> [BRIEF]: Type every record exactly as it appears.

> [PROVIDED INFORMATION]:
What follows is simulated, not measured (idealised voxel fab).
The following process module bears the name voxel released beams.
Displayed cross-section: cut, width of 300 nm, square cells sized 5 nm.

> [REPLY]:
What follows is simulated, not measured (idealised voxel fab).
The following process module bears the name voxel released beams.
Displayed cross-section: cut, width of 300 nm, square cells sized 5 nm.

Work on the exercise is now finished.